#### Action item
Every line in the records below between the one holding "record: lots: 6 wafers: 18 last-day: 26" and the one holding "start-h: start of", inclusive, is to be set down exactly; all other lines are to be left out.

■ ■ ■ ■ ■ ■ ■
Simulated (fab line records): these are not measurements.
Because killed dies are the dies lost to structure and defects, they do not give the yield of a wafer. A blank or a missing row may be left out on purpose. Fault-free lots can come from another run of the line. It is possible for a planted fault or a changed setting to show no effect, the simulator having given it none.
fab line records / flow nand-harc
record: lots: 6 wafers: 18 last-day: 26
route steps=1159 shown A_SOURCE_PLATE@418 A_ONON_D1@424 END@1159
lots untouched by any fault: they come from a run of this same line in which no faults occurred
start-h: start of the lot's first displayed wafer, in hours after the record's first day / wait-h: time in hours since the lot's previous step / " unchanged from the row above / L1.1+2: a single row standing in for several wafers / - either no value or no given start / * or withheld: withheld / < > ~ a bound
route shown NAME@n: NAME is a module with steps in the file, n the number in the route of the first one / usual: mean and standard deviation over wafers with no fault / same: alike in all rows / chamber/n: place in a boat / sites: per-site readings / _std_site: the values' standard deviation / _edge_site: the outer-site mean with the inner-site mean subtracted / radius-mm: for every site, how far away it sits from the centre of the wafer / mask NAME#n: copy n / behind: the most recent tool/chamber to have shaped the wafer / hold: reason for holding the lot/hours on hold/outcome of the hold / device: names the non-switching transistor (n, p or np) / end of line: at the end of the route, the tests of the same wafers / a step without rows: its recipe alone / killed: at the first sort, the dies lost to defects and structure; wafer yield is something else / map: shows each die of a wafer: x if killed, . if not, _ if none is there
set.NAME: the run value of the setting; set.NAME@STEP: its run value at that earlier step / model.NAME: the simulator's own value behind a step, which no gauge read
■ ■ ■ ■ ■ ■ ■

#### Task solution
record: lots: 6 wafers: 18 last-day: 26
route steps=1159 shown A_SOURCE_PLATE@418 A_ONON_D1@424 END@1159
lots untouched by any fault: they come from a run of this same line in which no faults occurred
start-h: start of the lot's first displayed wafer, in hours after the record's first day / wait-h: time in hours since the lot's previous step / " unchanged from the row above / L1.1+2: a single row standing in for several wafers / - either no value or no given start / * or withheld: withheld / < > ~ a bound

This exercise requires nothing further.